> **Assignment**:
In full and without change, transcribe the records below.

> **Supplied entries**:
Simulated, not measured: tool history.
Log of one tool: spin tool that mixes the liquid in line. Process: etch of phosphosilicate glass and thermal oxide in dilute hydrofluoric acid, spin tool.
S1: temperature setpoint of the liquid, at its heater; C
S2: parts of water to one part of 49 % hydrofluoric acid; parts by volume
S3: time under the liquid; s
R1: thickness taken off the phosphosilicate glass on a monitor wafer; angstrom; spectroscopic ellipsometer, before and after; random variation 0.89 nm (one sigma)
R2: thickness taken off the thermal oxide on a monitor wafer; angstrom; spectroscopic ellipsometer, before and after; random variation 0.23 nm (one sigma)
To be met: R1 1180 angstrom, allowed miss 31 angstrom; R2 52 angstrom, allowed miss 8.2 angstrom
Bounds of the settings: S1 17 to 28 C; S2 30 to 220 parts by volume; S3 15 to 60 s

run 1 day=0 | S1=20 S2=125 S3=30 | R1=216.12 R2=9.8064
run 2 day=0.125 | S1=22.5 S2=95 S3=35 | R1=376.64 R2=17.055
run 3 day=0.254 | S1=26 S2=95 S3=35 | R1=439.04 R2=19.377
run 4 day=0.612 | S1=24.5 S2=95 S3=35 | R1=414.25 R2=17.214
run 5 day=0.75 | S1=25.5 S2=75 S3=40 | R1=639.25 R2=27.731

> **Task answer**:
Simulated, not measured: tool history.
Log of one tool: spin tool that mixes the liquid in line. Process: etch of phosphosilicate glass and thermal oxide in dilute hydrofluoric acid, spin tool.
S1: temperature setpoint of the liquid, at its heater; C
S2: parts of water to one part of 49 % hydrofluoric acid; parts by volume
S3: time under the liquid; s
R1: thickness taken off the phosphosilicate glass on a monitor wafer; angstrom; spectroscopic ellipsometer, before and after; random variation 0.89 nm (one sigma)
R2: thickness taken off the thermal oxide on a monitor wafer; angstrom; spectroscopic ellipsometer, before and after; random variation 0.23 nm (one sigma)
To be met: R1 1180 angstrom, allowed miss 31 angstrom; R2 52 angstrom, allowed miss 8.2 angstrom
Bounds of the settings: S1 17 to 28 C; S2 30 to 220 parts by volume; S3 15 to 60 s

run 1 day=0 | S1=20 S2=125 S3=30 | R1=216.12 R2=9.8064
run 2 day=0.125 | S1=22.5 S2=95 S3=35 | R1=376.64 R2=17.055
run 3 day=0.254 | S1=26 S2=95 S3=35 | R1=439.04 R2=19.377
run 4 day=0.612 | S1=24.5 S2=95 S3=35 | R1=414.25 R2=17.214
run 5 day=0.75 | S1=25.5 S2=75 S3=40 | R1=639.25 R2=27.731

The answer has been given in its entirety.